Only the lines from the top of the data through the one with "L871 | day 19" are to be written out, each exactly as it stands.

↓↓↓
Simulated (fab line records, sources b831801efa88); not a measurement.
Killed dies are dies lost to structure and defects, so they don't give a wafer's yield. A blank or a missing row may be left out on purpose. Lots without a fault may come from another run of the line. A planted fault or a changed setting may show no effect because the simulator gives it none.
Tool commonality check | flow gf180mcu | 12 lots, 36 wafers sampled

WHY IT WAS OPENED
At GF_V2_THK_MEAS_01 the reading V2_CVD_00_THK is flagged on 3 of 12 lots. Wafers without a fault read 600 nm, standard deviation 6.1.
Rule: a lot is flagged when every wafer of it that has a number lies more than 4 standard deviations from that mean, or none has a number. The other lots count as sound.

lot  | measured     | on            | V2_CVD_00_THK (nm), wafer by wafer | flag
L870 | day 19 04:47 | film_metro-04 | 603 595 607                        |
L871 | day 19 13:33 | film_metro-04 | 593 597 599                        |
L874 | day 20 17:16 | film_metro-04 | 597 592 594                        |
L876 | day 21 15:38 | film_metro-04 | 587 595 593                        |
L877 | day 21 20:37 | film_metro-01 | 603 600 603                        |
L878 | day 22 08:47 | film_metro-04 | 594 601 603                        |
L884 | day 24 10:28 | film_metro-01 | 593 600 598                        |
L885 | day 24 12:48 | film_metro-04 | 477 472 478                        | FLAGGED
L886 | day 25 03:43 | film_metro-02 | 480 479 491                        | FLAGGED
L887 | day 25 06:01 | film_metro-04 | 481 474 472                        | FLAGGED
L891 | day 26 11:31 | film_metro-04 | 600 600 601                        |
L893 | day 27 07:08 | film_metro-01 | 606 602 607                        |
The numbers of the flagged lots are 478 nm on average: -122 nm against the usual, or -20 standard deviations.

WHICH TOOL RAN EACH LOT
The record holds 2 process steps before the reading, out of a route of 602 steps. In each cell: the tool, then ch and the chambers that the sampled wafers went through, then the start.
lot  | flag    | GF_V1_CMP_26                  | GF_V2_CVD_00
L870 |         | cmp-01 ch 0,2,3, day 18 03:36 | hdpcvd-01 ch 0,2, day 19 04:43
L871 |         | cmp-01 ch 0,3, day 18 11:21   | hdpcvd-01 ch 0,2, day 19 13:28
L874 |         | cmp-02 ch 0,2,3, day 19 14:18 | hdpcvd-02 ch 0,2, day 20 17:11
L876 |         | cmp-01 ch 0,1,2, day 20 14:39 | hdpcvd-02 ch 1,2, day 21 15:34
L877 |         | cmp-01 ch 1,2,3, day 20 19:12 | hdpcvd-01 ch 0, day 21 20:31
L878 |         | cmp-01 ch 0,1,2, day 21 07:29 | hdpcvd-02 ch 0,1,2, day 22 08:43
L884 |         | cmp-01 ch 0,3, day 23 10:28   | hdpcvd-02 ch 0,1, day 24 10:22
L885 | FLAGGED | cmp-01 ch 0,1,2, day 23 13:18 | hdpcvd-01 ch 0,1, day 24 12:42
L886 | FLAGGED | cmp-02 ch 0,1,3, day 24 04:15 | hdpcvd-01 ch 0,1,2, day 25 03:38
↑↑↑

▶ Response area
Simulated (fab line records, sources b831801efa88); not a measurement.
Killed dies are dies lost to structure and defects, so they don't give a wafer's yield. A blank or a missing row may be left out on purpose. Lots without a fault may come from another run of the line. A planted fault or a changed setting may show no effect because the simulator gives it none.
Tool commonality check | flow gf180mcu | 12 lots, 36 wafers sampled

WHY IT WAS OPENED
At GF_V2_THK_MEAS_01 the reading V2_CVD_00_THK is flagged on 3 of 12 lots. Wafers without a fault read 600 nm, standard deviation 6.1.
Rule: a lot is flagged when every wafer of it that has a number lies more than 4 standard deviations from that mean, or none has a number. The other lots count as sound.

lot  | measured     | on            | V2_CVD_00_THK (nm), wafer by wafer | flag
L870 | day 19 04:47 | film_metro-04 | 603 595 607                        |
L871 | day 19 13:33 | film_metro-04 | 593 597 599                        |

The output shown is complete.